Data shown:
======

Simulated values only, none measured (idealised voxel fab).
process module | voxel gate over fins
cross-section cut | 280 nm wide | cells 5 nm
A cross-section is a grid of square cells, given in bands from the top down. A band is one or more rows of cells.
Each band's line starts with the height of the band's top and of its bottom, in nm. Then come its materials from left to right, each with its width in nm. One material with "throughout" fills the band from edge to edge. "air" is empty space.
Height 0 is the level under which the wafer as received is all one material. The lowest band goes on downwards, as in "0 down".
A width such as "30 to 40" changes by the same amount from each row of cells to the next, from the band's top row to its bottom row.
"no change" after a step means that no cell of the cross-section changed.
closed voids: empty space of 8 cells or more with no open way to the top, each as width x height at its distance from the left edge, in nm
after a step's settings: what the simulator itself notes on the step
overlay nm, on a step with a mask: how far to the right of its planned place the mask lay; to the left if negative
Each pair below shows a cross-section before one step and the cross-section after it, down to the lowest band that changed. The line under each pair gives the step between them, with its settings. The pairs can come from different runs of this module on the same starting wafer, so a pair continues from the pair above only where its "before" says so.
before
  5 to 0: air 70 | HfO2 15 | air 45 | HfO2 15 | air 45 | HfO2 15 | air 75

======

Work request: Please return all of the records exactly.

Problem solution:
Simulated values only, none measured (idealised voxel fab).
process module | voxel gate over fins
cross-section cut | 280 nm wide | cells 5 nm
A cross-section is a grid of square cells, given in bands from the top down. A band is one or more rows of cells.
Each band's line starts with the height of the band's top and of its bottom, in nm. Then come its materials from left to right, each with its width in nm. One material with "throughout" fills the band from edge to edge. "air" is empty space.
Height 0 is the level under which the wafer as received is all one material. The lowest band goes on downwards, as in "0 down".
A width such as "30 to 40" changes by the same amount from each row of cells to the next, from the band's top row to its bottom row.
"no change" after a step means that no cell of the cross-section changed.
closed voids: empty space of 8 cells or more with no open way to the top, each as width x height at its distance from the left edge, in nm
after a step's settings: what the simulator itself notes on the step
overlay nm, on a step with a mask: how far to the right of its planned place the mask lay; to the left if negative
Each pair below shows a cross-section before one step and the cross-section after it, down to the lowest band that changed. The line under each pair gives the step between them, with its settings. The pairs can come from different runs of this module on the same starting wafer, so a pair continues from the pair above only where its "before" says so.
before
  5 to 0: air 70 | HfO2 15 | air 45 | HfO2 15 | air 45 | HfO2 15 | air 75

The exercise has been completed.